SOURCE INFORMATION:
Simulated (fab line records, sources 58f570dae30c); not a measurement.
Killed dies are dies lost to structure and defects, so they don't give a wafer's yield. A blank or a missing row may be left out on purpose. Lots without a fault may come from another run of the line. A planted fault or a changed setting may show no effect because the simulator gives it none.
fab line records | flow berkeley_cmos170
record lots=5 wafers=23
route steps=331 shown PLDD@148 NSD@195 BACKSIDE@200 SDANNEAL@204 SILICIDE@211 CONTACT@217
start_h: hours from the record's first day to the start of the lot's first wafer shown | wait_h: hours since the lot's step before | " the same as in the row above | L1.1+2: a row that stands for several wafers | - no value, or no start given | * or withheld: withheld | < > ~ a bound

REQUIRED ACTION:
Please reproduce every line of the material word for word.

EXPECTED ANSWER:
Simulated (fab line records, sources 58f570dae30c); not a measurement.
Killed dies are dies lost to structure and defects, so they don't give a wafer's yield. A blank or a missing row may be left out on purpose. Lots without a fault may come from another run of the line. A planted fault or a changed setting may show no effect because the simulator gives it none.
fab line records | flow berkeley_cmos170
record lots=5 wafers=23
route steps=331 shown PLDD@148 NSD@195 BACKSIDE@200 SDANNEAL@204 SILICIDE@211 CONTACT@217
start_h: hours from the record's first day to the start of the lot's first wafer shown | wait_h: hours since the lot's step before | " the same as in the row above | L1.1+2: a row that stands for several wafers | - no value, or no start given | * or withheld: withheld | < > ~ a bound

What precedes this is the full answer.